> _THE DATA_
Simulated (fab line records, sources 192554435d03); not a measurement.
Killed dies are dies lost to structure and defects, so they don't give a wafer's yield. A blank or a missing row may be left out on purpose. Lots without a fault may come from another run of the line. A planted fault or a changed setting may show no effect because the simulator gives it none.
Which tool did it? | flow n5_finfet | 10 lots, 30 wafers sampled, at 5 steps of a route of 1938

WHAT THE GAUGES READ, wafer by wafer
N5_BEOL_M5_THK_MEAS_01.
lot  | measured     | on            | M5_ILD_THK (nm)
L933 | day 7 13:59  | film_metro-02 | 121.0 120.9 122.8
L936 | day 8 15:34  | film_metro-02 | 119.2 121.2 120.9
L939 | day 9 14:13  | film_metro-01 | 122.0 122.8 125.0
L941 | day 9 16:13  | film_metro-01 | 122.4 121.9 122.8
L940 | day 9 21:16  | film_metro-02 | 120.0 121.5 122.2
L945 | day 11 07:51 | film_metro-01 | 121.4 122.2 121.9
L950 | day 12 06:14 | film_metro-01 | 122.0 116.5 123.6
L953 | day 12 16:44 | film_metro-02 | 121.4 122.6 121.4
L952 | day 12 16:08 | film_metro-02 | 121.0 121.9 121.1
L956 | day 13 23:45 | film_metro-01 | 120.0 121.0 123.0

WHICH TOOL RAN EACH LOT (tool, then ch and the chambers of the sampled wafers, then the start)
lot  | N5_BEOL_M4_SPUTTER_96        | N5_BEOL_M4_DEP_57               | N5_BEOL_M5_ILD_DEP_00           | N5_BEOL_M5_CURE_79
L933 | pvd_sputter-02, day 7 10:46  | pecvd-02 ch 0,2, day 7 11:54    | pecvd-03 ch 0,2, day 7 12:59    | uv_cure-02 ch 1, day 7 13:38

> _EXERCISE_
Exact lines only, please: output the listing from the first line to the line with "L940 | day 9", both included.

> _PROBLEM SOLUTION_
Simulated (fab line records, sources 192554435d03); not a measurement.
Killed dies are dies lost to structure and defects, so they don't give a wafer's yield. A blank or a missing row may be left out on purpose. Lots without a fault may come from another run of the line. A planted fault or a changed setting may show no effect because the simulator gives it none.
Which tool did it? | flow n5_finfet | 10 lots, 30 wafers sampled, at 5 steps of a route of 1938

WHAT THE GAUGES READ, wafer by wafer
N5_BEOL_M5_THK_MEAS_01.
lot  | measured     | on            | M5_ILD_THK (nm)
L933 | day 7 13:59  | film_metro-02 | 121.0 120.9 122.8
L936 | day 8 15:34  | film_metro-02 | 119.2 121.2 120.9
L939 | day 9 14:13  | film_metro-01 | 122.0 122.8 125.0
L941 | day 9 16:13  | film_metro-01 | 122.4 121.9 122.8
L940 | day 9 21:16  | film_metro-02 | 120.0 121.5 122.2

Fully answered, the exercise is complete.